---------- Data for review

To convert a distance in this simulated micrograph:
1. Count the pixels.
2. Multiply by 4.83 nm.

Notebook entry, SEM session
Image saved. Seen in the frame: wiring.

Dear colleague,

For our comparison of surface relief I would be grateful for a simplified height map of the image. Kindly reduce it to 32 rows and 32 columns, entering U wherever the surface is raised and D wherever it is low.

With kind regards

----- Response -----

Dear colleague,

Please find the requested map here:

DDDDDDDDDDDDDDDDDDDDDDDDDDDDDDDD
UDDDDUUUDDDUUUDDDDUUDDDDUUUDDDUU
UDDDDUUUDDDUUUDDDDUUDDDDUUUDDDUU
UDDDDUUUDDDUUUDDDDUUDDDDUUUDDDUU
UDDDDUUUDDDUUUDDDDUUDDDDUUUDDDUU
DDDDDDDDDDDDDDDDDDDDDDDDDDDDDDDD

--------------------

### Work task
A faithful, word-for-word copy of the data is the expected answer.

### Written reply
To convert a distance in this simulated micrograph:
1. Count the pixels.
2. Multiply by 4.83 nm.

Notebook entry, SEM session
Image saved. Seen in the frame: wiring.

Dear colleague,

For our comparison of surface relief I would be grateful for a simplified height map of the image. Kindly reduce it to 32 rows and 32 columns, entering U wherever the surface is raised and D wherever it is low.

With kind regards

----- Response -----

Dear colleague,

Please find the requested map here:

DDDDDDDDDDDDDDDDDDDDDDDDDDDDDDDD
UDDDDUUUDDDUUUDDDDUUDDDDUUUDDDUU
UDDDDUUUDDDUUUDDDDUUDDDDUUUDDDUU
UDDDDUUUDDDUUUDDDDUUDDDDUUUDDDUU
UDDDDUUUDDDUUUDDDDUUDDDDUUUDDDUU
DDDDDDDDDDDDDDDDDDDDDDDDDDDDDDDD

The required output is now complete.